*** Begin section ***

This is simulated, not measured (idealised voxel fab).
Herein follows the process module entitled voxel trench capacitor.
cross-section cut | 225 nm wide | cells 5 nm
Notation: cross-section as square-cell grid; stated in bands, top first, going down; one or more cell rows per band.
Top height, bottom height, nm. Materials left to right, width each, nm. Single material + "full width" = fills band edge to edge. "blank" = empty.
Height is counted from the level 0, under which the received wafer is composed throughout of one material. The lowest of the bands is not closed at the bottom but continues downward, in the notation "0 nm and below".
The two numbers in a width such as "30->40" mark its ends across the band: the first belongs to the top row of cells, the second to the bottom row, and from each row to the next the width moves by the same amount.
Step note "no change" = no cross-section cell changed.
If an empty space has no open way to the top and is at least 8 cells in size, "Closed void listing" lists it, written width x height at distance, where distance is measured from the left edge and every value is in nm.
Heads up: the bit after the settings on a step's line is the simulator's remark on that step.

*** End section ***

> **ACTIVITY**
Your answer should consist only of the lines above between the line holding "Top height, bottom" and the line holding "If an empty", inclusive, each transcribed exactly.

> **TASK RESULT**
Top height, bottom height, nm. Materials left to right, width each, nm. Single material + "full width" = fills band edge to edge. "blank" = empty.
Height is counted from the level 0, under which the received wafer is composed throughout of one material. The lowest of the bands is not closed at the bottom but continues downward, in the notation "0 nm and below".
The two numbers in a width such as "30->40" mark its ends across the band: the first belongs to the top row of cells, the second to the bottom row, and from each row to the next the width moves by the same amount.
Step note "no change" = no cross-section cell changed.
If an empty space has no open way to the top and is at least 8 cells in size, "Closed void listing" lists it, written width x height at distance, where distance is measured from the left edge and every value is in nm.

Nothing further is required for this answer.